[Work instruction]: What is needed here is an exact copy of all the data.

[Entries provided]:
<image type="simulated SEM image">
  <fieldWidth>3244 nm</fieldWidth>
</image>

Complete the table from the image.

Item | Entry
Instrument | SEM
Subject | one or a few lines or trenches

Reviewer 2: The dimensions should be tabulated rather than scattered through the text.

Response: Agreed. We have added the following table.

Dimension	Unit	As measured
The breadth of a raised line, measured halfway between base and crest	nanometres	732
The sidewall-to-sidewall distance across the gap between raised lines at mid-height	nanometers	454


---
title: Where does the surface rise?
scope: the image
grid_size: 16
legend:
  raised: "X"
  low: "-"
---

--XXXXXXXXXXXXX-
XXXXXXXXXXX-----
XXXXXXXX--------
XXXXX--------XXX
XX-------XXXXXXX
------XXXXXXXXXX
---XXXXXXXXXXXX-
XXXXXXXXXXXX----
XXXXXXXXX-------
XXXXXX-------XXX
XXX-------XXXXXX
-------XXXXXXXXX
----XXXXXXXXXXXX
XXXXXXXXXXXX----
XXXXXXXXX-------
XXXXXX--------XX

[Exercise output]:
<image type="simulated SEM image">
  <fieldWidth>3244 nm</fieldWidth>
</image>

Complete the table from the image.

Item | Entry
Instrument | SEM
Subject | one or a few lines or trenches

Reviewer 2: The dimensions should be tabulated rather than scattered through the text.

Response: Agreed. We have added the following table.

Dimension	Unit	As measured
The breadth of a raised line, measured halfway between base and crest	nanometres	732
The sidewall-to-sidewall distance across the gap between raised lines at mid-height	nanometers	454


---
title: Where does the surface rise?
scope: the image
grid_size: 16
legend:
  raised: "X"
  low: "-"
---

--XXXXXXXXXXXXX-
XXXXXXXXXXX-----
XXXXXXXX--------
XXXXX--------XXX
XX-------XXXXXXX
------XXXXXXXXXX
---XXXXXXXXXXXX-
XXXXXXXXXXXX----
XXXXXXXXX-------
XXXXXX-------XXX
XXX-------XXXXXX
-------XXXXXXXXX
----XXXXXXXXXXXX
XXXXXXXXXXXX----
XXXXXXXXX-------
XXXXXX--------XX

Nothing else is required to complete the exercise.